Information given:
□ □ □
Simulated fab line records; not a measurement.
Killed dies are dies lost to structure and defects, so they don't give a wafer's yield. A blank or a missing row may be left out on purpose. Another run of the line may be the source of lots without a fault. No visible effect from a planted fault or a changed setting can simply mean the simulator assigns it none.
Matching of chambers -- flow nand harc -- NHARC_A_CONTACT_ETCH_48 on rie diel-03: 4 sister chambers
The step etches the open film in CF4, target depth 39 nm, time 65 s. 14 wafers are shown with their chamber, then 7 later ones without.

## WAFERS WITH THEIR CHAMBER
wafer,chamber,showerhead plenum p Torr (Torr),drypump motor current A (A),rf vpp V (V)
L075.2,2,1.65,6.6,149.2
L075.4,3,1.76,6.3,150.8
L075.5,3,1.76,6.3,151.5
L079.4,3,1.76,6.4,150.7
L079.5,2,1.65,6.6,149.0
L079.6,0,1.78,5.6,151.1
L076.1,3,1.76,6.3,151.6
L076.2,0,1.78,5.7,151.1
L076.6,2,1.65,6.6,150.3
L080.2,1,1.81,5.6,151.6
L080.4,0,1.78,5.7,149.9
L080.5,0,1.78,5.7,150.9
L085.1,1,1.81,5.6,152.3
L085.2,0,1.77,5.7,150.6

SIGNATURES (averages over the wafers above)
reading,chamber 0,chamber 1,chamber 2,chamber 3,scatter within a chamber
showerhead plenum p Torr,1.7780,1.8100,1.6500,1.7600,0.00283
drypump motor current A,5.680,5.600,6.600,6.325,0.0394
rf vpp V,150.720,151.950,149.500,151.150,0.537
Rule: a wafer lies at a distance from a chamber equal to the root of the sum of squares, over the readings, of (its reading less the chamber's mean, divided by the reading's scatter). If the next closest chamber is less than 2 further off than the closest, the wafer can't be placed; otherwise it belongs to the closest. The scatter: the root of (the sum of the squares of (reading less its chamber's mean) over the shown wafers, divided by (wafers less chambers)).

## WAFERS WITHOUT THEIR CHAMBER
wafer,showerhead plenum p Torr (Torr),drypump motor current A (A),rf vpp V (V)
□ □ □

Assigned task:
Reproduce the entries above exactly, starting at their first line and finishing with the line that contains "## WAFERS WITH THEIR CHAMBER".

Task response:
Simulated fab line records; not a measurement.
Killed dies are dies lost to structure and defects, so they don't give a wafer's yield. A blank or a missing row may be left out on purpose. Another run of the line may be the source of lots without a fault. No visible effect from a planted fault or a changed setting can simply mean the simulator assigns it none.
Matching of chambers -- flow nand harc -- NHARC_A_CONTACT_ETCH_48 on rie diel-03: 4 sister chambers
The step etches the open film in CF4, target depth 39 nm, time 65 s. 14 wafers are shown with their chamber, then 7 later ones without.

## WAFERS WITH THEIR CHAMBER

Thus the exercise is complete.